- _Supplied information_
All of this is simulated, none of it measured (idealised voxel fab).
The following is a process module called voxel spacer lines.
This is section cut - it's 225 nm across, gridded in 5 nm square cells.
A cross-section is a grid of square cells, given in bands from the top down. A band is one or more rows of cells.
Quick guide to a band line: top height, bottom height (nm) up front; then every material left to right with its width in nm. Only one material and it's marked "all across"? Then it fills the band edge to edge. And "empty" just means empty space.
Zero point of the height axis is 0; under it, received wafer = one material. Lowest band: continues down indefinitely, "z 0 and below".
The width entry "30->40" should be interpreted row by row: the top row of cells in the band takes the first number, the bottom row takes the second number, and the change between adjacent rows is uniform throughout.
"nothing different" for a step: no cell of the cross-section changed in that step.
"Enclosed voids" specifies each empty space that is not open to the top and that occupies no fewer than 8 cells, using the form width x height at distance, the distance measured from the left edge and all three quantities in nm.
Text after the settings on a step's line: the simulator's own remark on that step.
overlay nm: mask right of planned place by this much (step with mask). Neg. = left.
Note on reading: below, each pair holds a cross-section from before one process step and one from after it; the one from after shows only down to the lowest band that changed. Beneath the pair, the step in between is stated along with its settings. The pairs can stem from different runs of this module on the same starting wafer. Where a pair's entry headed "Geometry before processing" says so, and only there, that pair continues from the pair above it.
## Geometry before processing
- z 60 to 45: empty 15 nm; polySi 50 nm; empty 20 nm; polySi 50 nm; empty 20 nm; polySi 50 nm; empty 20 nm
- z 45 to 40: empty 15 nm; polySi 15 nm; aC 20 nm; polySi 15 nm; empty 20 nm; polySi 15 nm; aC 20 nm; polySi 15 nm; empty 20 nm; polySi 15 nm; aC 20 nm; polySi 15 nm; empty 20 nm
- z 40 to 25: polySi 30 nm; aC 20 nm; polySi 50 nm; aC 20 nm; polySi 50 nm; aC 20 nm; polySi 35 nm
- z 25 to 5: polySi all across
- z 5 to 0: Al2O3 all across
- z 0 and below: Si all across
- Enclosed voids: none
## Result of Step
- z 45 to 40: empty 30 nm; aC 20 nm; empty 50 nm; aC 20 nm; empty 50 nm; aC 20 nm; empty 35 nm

- _Required action_
As the answer, set down only the lines from the data above between the one holding "Text after the" and the one holding "## Result of Step", inclusive, exactly as they read.

- _Problem solution_
Text after the settings on a step's line: the simulator's own remark on that step.
overlay nm: mask right of planned place by this much (step with mask). Neg. = left.
Note on reading: below, each pair holds a cross-section from before one process step and one from after it; the one from after shows only down to the lowest band that changed. Beneath the pair, the step in between is stated along with its settings. The pairs can stem from different runs of this module on the same starting wafer. Where a pair's entry headed "Geometry before processing" says so, and only there, that pair continues from the pair above it.
## Geometry before processing
- z 60 to 45: empty 15 nm; polySi 50 nm; empty 20 nm; polySi 50 nm; empty 20 nm; polySi 50 nm; empty 20 nm
- z 45 to 40: empty 15 nm; polySi 15 nm; aC 20 nm; polySi 15 nm; empty 20 nm; polySi 15 nm; aC 20 nm; polySi 15 nm; empty 20 nm; polySi 15 nm; aC 20 nm; polySi 15 nm; empty 20 nm
- z 40 to 25: polySi 30 nm; aC 20 nm; polySi 50 nm; aC 20 nm; polySi 50 nm; aC 20 nm; polySi 35 nm
- z 25 to 5: polySi all across
- z 5 to 0: Al2O3 all across
- z 0 and below: Si all across
- Enclosed voids: none
## Result of Step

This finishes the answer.